● Work instruction
Write out, word for word, the first line of the data below and every line after it through the one containing "Run 2E, hour".

── Data under study
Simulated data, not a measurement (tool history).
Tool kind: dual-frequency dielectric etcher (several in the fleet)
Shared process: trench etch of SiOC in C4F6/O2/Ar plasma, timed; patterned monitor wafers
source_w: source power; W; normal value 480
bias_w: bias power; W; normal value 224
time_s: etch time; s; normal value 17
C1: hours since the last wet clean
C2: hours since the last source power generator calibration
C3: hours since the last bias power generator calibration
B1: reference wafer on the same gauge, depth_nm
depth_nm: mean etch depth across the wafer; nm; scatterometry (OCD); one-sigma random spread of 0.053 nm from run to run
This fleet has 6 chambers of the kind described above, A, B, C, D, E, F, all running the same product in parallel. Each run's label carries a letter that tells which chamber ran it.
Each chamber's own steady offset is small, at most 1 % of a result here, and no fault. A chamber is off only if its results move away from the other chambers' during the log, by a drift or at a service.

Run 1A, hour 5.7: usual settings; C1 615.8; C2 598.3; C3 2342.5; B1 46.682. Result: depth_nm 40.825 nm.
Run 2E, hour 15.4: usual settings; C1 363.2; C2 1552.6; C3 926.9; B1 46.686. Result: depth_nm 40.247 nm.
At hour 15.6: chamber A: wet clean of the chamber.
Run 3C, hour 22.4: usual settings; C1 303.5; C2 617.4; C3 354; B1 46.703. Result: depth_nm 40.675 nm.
────

● Result
Simulated data, not a measurement (tool history).
Tool kind: dual-frequency dielectric etcher (several in the fleet)
Shared process: trench etch of SiOC in C4F6/O2/Ar plasma, timed; patterned monitor wafers
source_w: source power; W; normal value 480
bias_w: bias power; W; normal value 224
time_s: etch time; s; normal value 17
C1: hours since the last wet clean
C2: hours since the last source power generator calibration
C3: hours since the last bias power generator calibration
B1: reference wafer on the same gauge, depth_nm
depth_nm: mean etch depth across the wafer; nm; scatterometry (OCD); one-sigma random spread of 0.053 nm from run to run
This fleet has 6 chambers of the kind described above, A, B, C, D, E, F, all running the same product in parallel. Each run's label carries a letter that tells which chamber ran it.
Each chamber's own steady offset is small, at most 1 % of a result here, and no fault. A chamber is off only if its results move away from the other chambers' during the log, by a drift or at a service.

Run 1A, hour 5.7: usual settings; C1 615.8; C2 598.3; C3 2342.5; B1 46.682. Result: depth_nm 40.825 nm.
Run 2E, hour 15.4: usual settings; C1 363.2; C2 1552.6; C3 926.9; B1 46.686. Result: depth_nm 40.247 nm.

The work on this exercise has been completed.